#### Work order:
Going from the top of the data below, give again each line through the one containing "after a step's", both ends kept.

-- Excerpted records follows --

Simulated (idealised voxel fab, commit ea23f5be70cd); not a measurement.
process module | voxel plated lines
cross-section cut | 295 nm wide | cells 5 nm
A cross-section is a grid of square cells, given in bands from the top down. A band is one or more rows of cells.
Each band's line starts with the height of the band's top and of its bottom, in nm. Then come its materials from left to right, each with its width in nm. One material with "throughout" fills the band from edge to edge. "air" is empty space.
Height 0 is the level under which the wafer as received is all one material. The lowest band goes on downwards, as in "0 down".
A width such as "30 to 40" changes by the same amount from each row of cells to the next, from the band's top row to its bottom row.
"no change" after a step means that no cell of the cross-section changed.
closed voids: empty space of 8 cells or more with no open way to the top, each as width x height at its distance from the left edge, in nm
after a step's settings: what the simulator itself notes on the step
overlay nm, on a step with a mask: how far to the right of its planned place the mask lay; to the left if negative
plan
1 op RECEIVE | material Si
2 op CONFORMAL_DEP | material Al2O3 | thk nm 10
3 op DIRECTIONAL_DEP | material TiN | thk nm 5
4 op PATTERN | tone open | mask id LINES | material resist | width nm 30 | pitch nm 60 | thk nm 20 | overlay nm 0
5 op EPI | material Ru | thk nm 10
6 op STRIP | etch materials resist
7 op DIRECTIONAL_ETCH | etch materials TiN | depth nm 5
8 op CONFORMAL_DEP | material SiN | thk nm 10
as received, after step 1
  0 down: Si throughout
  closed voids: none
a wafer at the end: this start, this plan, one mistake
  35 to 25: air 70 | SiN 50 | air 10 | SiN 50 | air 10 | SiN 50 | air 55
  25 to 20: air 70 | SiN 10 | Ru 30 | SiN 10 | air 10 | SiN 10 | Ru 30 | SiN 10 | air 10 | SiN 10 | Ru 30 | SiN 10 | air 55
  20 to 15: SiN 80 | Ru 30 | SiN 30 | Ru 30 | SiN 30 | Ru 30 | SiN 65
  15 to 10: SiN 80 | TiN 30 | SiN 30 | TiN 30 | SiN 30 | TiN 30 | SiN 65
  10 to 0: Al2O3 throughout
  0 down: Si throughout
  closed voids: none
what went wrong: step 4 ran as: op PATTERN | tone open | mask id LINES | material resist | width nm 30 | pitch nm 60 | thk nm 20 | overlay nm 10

-- Excerpted records concluded --

#### Written reply:
Simulated (idealised voxel fab, commit ea23f5be70cd); not a measurement.
process module | voxel plated lines
cross-section cut | 295 nm wide | cells 5 nm
A cross-section is a grid of square cells, given in bands from the top down. A band is one or more rows of cells.
Each band's line starts with the height of the band's top and of its bottom, in nm. Then come its materials from left to right, each with its width in nm. One material with "throughout" fills the band from edge to edge. "air" is empty space.
Height 0 is the level under which the wafer as received is all one material. The lowest band goes on downwards, as in "0 down".
A width such as "30 to 40" changes by the same amount from each row of cells to the next, from the band's top row to its bottom row.
"no change" after a step means that no cell of the cross-section changed.
closed voids: empty space of 8 cells or more with no open way to the top, each as width x height at its distance from the left edge, in nm
after a step's settings: what the simulator itself notes on the step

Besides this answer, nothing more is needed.